**DATA PROVIDED:**
──────────

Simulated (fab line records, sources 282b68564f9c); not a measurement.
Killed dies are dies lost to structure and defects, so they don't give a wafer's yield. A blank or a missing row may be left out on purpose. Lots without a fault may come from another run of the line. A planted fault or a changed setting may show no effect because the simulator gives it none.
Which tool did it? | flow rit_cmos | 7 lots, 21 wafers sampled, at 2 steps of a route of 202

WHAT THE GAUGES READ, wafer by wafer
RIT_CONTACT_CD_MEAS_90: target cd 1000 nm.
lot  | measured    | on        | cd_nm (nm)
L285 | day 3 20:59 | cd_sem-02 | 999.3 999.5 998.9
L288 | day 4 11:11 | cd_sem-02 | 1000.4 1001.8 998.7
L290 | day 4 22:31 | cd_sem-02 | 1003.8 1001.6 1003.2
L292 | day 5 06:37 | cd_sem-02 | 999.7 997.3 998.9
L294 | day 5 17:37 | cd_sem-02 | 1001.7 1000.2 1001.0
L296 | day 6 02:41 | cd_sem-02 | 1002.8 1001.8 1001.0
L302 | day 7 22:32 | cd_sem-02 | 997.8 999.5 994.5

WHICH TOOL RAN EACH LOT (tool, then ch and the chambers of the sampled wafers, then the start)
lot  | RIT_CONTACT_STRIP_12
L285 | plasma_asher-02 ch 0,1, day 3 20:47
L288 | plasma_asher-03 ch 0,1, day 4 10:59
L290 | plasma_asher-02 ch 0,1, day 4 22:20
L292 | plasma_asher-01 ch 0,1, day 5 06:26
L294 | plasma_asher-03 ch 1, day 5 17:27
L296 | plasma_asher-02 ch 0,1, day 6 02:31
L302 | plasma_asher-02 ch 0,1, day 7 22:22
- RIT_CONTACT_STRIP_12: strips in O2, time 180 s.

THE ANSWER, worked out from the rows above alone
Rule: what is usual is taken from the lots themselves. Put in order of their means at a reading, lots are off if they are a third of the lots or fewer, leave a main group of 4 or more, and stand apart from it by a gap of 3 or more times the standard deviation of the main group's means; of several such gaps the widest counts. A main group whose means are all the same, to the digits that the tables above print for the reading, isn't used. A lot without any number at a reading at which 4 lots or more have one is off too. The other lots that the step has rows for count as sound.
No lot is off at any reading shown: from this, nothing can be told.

──────────

Give again, exactly as written, every line from the first one above through the line that has "THE ANSWER, worked" in it.

Simulated (fab line records, sources 282b68564f9c); not a measurement.
Killed dies are dies lost to structure and defects, so they don't give a wafer's yield. A blank or a missing row may be left out on purpose. Lots without a fault may come from another run of the line. A planted fault or a changed setting may show no effect because the simulator gives it none.
Which tool did it? | flow rit_cmos | 7 lots, 21 wafers sampled, at 2 steps of a route of 202

WHAT THE GAUGES READ, wafer by wafer
RIT_CONTACT_CD_MEAS_90: target cd 1000 nm.
lot  | measured    | on        | cd_nm (nm)
L285 | day 3 20:59 | cd_sem-02 | 999.3 999.5 998.9
L288 | day 4 11:11 | cd_sem-02 | 1000.4 1001.8 998.7
L290 | day 4 22:31 | cd_sem-02 | 1003.8 1001.6 1003.2
L292 | day 5 06:37 | cd_sem-02 | 999.7 997.3 998.9
L294 | day 5 17:37 | cd_sem-02 | 1001.7 1000.2 1001.0
L296 | day 6 02:41 | cd_sem-02 | 1002.8 1001.8 1001.0
L302 | day 7 22:32 | cd_sem-02 | 997.8 999.5 994.5

WHICH TOOL RAN EACH LOT (tool, then ch and the chambers of the sampled wafers, then the start)
lot  | RIT_CONTACT_STRIP_12
L285 | plasma_asher-02 ch 0,1, day 3 20:47
L288 | plasma_asher-03 ch 0,1, day 4 10:59
L290 | plasma_asher-02 ch 0,1, day 4 22:20
L292 | plasma_asher-01 ch 0,1, day 5 06:26
L294 | plasma_asher-03 ch 1, day 5 17:27
L296 | plasma_asher-02 ch 0,1, day 6 02:31
L302 | plasma_asher-02 ch 0,1, day 7 22:22
- RIT_CONTACT_STRIP_12: strips in O2, time 180 s.

THE ANSWER, worked out from the rows above alone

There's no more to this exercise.